**BRIEF:**
Given the entries that follow, write out exactly the lines starting at the one containing "S6: Ar flow; sccm" and ending at the one containing "R2: endpoint time, from", both ends included, and only those.

*** Opening of DATA LISTING ***

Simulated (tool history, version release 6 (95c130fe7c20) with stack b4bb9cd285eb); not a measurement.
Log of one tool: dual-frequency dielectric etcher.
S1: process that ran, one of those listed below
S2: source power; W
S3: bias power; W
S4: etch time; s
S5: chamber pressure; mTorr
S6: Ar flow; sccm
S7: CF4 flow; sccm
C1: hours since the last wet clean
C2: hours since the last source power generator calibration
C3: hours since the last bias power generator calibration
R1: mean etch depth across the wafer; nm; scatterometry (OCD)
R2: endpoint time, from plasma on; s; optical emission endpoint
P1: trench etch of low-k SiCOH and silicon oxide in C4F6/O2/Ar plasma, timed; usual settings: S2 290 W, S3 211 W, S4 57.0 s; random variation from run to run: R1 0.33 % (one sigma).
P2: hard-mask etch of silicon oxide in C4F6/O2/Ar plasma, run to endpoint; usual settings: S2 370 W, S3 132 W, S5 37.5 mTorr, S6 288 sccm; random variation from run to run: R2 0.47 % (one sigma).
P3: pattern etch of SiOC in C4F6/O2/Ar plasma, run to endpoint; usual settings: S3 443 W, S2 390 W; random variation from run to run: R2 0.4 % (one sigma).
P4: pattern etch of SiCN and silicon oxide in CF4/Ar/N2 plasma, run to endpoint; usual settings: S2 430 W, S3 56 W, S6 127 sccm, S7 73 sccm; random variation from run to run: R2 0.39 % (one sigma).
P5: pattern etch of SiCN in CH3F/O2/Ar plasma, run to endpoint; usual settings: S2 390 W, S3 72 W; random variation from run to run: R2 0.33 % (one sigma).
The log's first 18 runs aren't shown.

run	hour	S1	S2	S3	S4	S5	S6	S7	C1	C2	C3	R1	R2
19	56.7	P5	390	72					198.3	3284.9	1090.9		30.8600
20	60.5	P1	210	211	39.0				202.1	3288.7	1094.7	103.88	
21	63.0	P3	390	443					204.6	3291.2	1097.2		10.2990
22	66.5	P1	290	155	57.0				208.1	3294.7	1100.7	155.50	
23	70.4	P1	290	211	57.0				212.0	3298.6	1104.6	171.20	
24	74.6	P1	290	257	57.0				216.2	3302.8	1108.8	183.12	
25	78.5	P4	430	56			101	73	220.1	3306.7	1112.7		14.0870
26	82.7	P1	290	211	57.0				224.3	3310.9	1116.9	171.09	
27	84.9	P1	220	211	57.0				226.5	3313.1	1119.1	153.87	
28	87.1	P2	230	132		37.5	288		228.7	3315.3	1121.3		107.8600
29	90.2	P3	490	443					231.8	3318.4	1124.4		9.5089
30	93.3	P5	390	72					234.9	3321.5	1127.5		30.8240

*** Close of DATA LISTING ***

**ANSWER AREA:**
S6: Ar flow; sccm
S7: CF4 flow; sccm
C1: hours since the last wet clean
C2: hours since the last source power generator calibration
C3: hours since the last bias power generator calibration
R1: mean etch depth across the wafer; nm; scatterometry (OCD)
R2: endpoint time, from plasma on; s; optical emission endpoint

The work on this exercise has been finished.